■ Assigned task
Please output exactly the lines of the material from the first through the line containing "Bands, listed from", and nothing more.

■ Source material
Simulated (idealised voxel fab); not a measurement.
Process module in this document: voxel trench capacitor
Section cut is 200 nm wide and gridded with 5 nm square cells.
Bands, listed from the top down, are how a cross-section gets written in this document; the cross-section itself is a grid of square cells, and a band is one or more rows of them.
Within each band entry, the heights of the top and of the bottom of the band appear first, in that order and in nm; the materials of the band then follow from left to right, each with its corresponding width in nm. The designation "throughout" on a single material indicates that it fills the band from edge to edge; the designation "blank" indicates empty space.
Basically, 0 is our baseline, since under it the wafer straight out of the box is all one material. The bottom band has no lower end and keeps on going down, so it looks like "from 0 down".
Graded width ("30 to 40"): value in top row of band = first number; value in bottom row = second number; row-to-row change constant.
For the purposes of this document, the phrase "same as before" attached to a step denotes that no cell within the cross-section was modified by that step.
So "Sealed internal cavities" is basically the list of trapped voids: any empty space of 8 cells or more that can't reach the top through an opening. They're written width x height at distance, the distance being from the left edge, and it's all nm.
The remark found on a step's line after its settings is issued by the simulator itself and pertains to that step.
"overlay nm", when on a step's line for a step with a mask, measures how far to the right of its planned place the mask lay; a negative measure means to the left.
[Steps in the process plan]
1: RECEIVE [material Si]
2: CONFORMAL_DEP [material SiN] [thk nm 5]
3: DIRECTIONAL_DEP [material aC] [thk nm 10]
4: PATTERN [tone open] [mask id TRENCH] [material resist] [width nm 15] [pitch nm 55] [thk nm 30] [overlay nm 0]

■ Written solution
Simulated (idealised voxel fab); not a measurement.
Process module in this document: voxel trench capacitor
Section cut is 200 nm wide and gridded with 5 nm square cells.
Bands, listed from the top down, are how a cross-section gets written in this document; the cross-section itself is a grid of square cells, and a band is one or more rows of them.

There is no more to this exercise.